Copy out every record precisely.

* _DATA RECORDS_

━━━━━━━━━━━━━━━━

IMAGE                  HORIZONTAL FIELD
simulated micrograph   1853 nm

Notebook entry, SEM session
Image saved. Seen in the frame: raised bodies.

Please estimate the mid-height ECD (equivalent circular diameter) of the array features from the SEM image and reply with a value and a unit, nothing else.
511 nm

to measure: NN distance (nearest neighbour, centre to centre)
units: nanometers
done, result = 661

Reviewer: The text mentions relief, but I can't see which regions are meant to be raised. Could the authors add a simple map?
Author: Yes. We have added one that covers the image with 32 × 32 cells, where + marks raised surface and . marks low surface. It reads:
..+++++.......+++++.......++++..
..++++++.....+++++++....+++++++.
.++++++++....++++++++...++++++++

━━━━━━━━━━━━━━━━

* _ANSWER BOX_
IMAGE                  HORIZONTAL FIELD
simulated micrograph   1853 nm

Notebook entry, SEM session
Image saved. Seen in the frame: raised bodies.

Please estimate the mid-height ECD (equivalent circular diameter) of the array features from the SEM image and reply with a value and a unit, nothing else.
511 nm

to measure: NN distance (nearest neighbour, centre to centre)
units: nanometers
done, result = 661

Reviewer: The text mentions relief, but I can't see which regions are meant to be raised. Could the authors add a simple map?
Author: Yes. We have added one that covers the image with 32 × 32 cells, where + marks raised surface and . marks low surface. It reads:
..+++++.......+++++.......++++..
..++++++.....+++++++....+++++++.
.++++++++....++++++++...++++++++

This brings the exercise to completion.